ACTION ITEM: Among the entries below, only the lines starting at the one with "Si edge to edge" and ending at the one with "then SiO2: 90", both included, are to be printed exactly.

EXCERPTED DATA:
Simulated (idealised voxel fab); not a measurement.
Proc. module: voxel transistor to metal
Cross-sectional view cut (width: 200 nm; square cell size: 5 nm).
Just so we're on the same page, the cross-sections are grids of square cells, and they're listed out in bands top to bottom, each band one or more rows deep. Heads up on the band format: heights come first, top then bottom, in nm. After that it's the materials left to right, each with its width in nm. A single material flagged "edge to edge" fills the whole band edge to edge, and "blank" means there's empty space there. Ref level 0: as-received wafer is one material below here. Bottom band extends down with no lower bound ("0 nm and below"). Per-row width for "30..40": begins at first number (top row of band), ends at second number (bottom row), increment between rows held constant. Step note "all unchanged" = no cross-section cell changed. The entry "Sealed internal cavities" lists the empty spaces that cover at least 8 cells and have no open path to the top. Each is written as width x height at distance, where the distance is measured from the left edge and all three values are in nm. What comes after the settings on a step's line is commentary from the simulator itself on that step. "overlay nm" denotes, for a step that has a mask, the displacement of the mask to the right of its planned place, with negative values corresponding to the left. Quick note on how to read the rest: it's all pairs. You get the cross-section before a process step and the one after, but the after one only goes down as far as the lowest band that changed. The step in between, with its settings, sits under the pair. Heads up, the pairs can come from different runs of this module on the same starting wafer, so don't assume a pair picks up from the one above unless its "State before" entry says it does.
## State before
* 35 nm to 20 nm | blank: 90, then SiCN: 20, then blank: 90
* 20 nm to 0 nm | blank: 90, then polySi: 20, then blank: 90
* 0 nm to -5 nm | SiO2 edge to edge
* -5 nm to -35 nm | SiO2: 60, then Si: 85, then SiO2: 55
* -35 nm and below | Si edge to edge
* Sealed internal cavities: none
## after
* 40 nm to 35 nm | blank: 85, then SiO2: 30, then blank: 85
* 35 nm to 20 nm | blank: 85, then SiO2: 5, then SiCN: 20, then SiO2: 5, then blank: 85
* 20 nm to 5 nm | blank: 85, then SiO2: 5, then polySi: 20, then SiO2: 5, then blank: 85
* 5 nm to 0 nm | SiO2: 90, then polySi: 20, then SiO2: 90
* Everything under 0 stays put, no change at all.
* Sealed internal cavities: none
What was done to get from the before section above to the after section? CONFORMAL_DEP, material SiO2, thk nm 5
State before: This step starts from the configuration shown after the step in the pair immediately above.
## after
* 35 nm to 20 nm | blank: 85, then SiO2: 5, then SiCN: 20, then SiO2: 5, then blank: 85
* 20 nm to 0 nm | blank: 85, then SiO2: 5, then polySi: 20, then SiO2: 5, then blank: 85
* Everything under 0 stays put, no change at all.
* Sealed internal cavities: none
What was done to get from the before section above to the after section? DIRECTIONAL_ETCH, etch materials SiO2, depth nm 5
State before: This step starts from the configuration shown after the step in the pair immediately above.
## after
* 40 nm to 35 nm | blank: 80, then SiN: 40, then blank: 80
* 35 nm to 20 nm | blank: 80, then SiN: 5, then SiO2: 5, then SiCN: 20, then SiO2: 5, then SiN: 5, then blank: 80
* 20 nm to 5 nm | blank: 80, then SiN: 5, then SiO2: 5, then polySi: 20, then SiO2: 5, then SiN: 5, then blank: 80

EXERCISE RESULT:
* -35 nm and below | Si edge to edge
* Sealed internal cavities: none
## after
* 40 nm to 35 nm | blank: 85, then SiO2: 30, then blank: 85
* 35 nm to 20 nm | blank: 85, then SiO2: 5, then SiCN: 20, then SiO2: 5, then blank: 85
* 20 nm to 5 nm | blank: 85, then SiO2: 5, then polySi: 20, then SiO2: 5, then blank: 85
* 5 nm to 0 nm | SiO2: 90, then polySi: 20, then SiO2: 90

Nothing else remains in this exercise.